== Extracted entries ==
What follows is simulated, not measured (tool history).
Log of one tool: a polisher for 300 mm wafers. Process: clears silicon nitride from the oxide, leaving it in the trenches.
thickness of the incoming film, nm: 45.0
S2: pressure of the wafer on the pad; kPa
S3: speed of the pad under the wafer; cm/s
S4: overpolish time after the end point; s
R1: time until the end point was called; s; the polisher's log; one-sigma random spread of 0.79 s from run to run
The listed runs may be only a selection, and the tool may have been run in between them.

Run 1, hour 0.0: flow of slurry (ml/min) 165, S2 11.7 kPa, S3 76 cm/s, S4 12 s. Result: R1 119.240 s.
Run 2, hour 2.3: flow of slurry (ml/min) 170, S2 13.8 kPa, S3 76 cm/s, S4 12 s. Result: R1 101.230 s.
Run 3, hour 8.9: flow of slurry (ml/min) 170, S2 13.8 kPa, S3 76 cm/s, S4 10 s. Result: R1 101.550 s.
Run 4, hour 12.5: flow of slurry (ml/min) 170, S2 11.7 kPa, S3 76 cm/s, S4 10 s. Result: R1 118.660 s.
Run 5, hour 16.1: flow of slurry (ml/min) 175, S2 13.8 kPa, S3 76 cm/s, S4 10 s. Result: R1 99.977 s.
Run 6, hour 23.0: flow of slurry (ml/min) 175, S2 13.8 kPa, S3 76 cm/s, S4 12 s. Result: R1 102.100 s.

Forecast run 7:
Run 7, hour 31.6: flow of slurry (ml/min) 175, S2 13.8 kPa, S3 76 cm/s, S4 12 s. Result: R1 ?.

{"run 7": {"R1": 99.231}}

== Exercise ==
I'd like the lines above from the one with "S4: overpolish time after the end point; s" up to and including the one with "Run 7, hour" copied exactly, with no other lines.

== Written reply ==
S4: overpolish time after the end point; s
R1: time until the end point was called; s; the polisher's log; one-sigma random spread of 0.79 s from run to run
The listed runs may be only a selection, and the tool may have been run in between them.

Run 1, hour 0.0: flow of slurry (ml/min) 165, S2 11.7 kPa, S3 76 cm/s, S4 12 s. Result: R1 119.240 s.
Run 2, hour 2.3: flow of slurry (ml/min) 170, S2 13.8 kPa, S3 76 cm/s, S4 12 s. Result: R1 101.230 s.
Run 3, hour 8.9: flow of slurry (ml/min) 170, S2 13.8 kPa, S3 76 cm/s, S4 10 s. Result: R1 101.550 s.
Run 4, hour 12.5: flow of slurry (ml/min) 170, S2 11.7 kPa, S3 76 cm/s, S4 10 s. Result: R1 118.660 s.
Run 5, hour 16.1: flow of slurry (ml/min) 175, S2 13.8 kPa, S3 76 cm/s, S4 10 s. Result: R1 99.977 s.
Run 6, hour 23.0: flow of slurry (ml/min) 175, S2 13.8 kPa, S3 76 cm/s, S4 12 s. Result: R1 102.100 s.

Forecast run 7:
Run 7, hour 31.6: flow of slurry (ml/min) 175, S2 13.8 kPa, S3 76 cm/s, S4 12 s. Result: R1 ?.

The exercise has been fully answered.